## [Work request]
Go to the line holding "to the left." in the entries below and write out exactly every line down to and including the line holding "3. DIRECTIONAL_DEP [material TiN] [thk nm 5]".

## [Source data]
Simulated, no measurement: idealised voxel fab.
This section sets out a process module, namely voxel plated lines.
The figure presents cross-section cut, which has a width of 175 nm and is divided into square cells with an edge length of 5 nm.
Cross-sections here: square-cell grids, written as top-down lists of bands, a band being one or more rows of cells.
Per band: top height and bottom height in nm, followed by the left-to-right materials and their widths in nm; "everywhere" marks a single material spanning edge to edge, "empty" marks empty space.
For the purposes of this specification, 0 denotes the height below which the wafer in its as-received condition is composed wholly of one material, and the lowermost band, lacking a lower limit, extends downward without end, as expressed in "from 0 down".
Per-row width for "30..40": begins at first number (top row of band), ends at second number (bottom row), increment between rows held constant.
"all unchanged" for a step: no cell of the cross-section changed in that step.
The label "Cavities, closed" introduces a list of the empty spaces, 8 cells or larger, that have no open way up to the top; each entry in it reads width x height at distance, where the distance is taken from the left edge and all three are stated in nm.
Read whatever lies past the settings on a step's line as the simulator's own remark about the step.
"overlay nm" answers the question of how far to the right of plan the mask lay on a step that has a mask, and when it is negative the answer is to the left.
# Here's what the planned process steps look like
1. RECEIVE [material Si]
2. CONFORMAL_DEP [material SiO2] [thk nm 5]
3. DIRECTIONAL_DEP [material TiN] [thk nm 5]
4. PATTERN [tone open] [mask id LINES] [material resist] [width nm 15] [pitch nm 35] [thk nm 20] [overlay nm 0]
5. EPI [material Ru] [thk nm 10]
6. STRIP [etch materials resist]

## [Expected answer]
"overlay nm" answers the question of how far to the right of plan the mask lay on a step that has a mask, and when it is negative the answer is to the left.
# Here's what the planned process steps look like
1. RECEIVE [material Si]
2. CONFORMAL_DEP [material SiO2] [thk nm 5]
3. DIRECTIONAL_DEP [material TiN] [thk nm 5]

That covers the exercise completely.